▶ [Provided data]:
──────

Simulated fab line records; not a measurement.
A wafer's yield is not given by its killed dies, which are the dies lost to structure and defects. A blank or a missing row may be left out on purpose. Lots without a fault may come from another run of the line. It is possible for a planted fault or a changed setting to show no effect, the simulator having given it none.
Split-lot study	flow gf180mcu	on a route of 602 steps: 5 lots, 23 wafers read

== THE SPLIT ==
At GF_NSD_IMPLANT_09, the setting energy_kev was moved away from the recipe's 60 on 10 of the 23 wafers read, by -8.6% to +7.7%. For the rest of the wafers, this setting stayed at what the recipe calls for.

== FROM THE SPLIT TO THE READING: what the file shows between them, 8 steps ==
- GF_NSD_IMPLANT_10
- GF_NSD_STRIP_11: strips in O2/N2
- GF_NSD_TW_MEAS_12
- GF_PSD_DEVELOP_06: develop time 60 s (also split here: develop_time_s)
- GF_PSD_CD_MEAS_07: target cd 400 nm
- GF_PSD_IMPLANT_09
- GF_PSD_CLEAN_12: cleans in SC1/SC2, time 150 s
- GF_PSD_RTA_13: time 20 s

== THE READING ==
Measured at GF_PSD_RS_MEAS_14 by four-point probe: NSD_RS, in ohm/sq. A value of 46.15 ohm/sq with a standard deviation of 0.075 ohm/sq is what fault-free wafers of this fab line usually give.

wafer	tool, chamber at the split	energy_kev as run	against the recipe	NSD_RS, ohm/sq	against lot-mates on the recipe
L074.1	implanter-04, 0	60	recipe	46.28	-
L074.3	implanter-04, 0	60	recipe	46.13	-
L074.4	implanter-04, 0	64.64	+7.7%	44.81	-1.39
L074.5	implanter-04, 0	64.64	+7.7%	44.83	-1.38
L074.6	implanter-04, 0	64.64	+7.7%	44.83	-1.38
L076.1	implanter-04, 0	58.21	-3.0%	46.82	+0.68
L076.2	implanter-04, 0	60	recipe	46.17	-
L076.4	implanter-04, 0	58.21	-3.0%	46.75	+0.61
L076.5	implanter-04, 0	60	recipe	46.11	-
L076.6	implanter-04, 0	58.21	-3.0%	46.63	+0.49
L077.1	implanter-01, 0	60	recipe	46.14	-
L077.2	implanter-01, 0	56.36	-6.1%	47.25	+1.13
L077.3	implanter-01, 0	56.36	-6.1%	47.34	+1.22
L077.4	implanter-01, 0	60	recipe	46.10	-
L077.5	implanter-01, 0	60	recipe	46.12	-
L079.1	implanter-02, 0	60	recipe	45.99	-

──────

▶ [Exercise]: Of the lines above, extract only those from the line with "- GF_NSD_STRIP_11: strips in O2/N2" to the line with "- GF_PSD_CLEAN_12: cleans", both included, exactly as written.

▶ [Exercise answer]:
- GF_NSD_STRIP_11: strips in O2/N2
- GF_NSD_TW_MEAS_12
- GF_PSD_DEVELOP_06: develop time 60 s (also split here: develop_time_s)
- GF_PSD_CD_MEAS_07: target cd 400 nm
- GF_PSD_IMPLANT_09
- GF_PSD_CLEAN_12: cleans in SC1/SC2, time 150 s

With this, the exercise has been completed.